* Requirement *
Retype exactly the lines that run from the start of the data to the line holding "Killed dies are", including both, and only those.

-.-.-

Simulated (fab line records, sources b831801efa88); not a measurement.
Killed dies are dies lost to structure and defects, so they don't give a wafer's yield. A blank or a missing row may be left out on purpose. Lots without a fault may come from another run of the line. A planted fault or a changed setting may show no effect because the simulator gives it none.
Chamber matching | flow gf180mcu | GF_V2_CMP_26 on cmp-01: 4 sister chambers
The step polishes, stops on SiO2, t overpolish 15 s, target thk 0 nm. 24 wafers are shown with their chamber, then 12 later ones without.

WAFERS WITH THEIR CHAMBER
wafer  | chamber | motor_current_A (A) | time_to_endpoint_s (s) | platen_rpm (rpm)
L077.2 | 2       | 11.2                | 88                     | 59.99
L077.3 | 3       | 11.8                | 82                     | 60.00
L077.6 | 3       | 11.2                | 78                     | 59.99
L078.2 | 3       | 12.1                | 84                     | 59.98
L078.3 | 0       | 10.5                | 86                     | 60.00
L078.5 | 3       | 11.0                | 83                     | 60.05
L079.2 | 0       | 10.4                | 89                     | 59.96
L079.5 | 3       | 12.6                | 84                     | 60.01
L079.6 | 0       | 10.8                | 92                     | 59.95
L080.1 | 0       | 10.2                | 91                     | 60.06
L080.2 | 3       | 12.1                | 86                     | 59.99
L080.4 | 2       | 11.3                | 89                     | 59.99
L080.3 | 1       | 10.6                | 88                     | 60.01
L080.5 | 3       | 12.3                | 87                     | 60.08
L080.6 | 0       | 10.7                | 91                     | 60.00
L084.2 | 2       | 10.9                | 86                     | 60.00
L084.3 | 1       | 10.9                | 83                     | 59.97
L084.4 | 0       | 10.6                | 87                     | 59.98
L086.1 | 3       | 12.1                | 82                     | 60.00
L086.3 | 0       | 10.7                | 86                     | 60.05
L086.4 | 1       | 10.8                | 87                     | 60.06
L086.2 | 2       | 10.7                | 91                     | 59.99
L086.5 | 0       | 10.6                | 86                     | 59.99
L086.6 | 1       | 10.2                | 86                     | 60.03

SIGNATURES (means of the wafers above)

-.-.-

* Exercise response *
Simulated (fab line records, sources b831801efa88); not a measurement.
Killed dies are dies lost to structure and defects, so they don't give a wafer's yield. A blank or a missing row may be left out on purpose. Lots without a fault may come from another run of the line. A planted fault or a changed setting may show no effect because the simulator gives it none.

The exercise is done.